# ASSIGNMENT
Give back the entries exactly, ending with the "of 1938 steps" line.

# PROVIDED DATA
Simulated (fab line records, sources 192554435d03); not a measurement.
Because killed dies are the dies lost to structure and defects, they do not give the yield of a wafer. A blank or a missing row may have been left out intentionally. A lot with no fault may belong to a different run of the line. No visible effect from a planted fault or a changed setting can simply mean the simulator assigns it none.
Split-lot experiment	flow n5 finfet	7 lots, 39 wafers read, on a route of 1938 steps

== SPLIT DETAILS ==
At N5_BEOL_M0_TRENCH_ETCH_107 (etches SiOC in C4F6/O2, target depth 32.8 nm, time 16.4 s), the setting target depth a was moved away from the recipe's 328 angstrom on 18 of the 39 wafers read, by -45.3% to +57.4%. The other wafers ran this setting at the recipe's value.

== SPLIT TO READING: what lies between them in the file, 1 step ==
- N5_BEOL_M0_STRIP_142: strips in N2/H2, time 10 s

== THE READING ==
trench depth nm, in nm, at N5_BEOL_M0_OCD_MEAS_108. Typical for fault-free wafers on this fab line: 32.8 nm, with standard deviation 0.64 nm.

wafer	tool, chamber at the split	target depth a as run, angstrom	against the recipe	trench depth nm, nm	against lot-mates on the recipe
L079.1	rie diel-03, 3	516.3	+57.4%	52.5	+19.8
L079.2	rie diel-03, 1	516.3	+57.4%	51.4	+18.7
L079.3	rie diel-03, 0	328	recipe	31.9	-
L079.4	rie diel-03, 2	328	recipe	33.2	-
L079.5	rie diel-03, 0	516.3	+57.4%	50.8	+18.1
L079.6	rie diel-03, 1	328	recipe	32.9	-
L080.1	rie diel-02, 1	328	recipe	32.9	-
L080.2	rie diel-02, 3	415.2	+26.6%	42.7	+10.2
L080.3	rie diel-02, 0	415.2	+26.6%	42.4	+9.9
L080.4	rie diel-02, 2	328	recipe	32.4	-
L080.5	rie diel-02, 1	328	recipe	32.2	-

# TASK OUTPUT
Simulated (fab line records, sources 192554435d03); not a measurement.
Because killed dies are the dies lost to structure and defects, they do not give the yield of a wafer. A blank or a missing row may have been left out intentionally. A lot with no fault may belong to a different run of the line. No visible effect from a planted fault or a changed setting can simply mean the simulator assigns it none.
Split-lot experiment	flow n5 finfet	7 lots, 39 wafers read, on a route of 1938 steps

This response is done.